▼

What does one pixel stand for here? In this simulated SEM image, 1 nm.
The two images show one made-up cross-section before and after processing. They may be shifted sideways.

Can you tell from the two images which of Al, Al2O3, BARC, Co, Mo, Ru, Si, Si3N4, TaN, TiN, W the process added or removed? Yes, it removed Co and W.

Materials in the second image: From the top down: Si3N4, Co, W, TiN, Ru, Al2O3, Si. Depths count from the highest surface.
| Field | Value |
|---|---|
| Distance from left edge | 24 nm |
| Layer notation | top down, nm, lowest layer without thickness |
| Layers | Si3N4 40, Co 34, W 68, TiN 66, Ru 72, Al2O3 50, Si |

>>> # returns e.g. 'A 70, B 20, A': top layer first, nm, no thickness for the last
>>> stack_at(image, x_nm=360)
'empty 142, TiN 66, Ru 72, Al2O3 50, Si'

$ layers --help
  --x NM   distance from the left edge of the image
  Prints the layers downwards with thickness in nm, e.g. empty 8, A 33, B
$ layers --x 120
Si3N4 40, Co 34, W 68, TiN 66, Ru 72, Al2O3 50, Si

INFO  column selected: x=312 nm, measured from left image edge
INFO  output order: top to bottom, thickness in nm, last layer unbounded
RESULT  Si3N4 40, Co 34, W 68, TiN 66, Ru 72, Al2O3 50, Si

▲

Exercise: Take the lines from the top of the data through the one that contains "edge | 24 nm |" and copy them exactly, leaving out every line after it.

Worked solution:
What does one pixel stand for here? In this simulated SEM image, 1 nm.
The two images show one made-up cross-section before and after processing. They may be shifted sideways.

Can you tell from the two images which of Al, Al2O3, BARC, Co, Mo, Ru, Si, Si3N4, TaN, TiN, W the process added or removed? Yes, it removed Co and W.

Materials in the second image: From the top down: Si3N4, Co, W, TiN, Ru, Al2O3, Si. Depths count from the highest surface.
| Field | Value |
|---|---|
| Distance from left edge | 24 nm |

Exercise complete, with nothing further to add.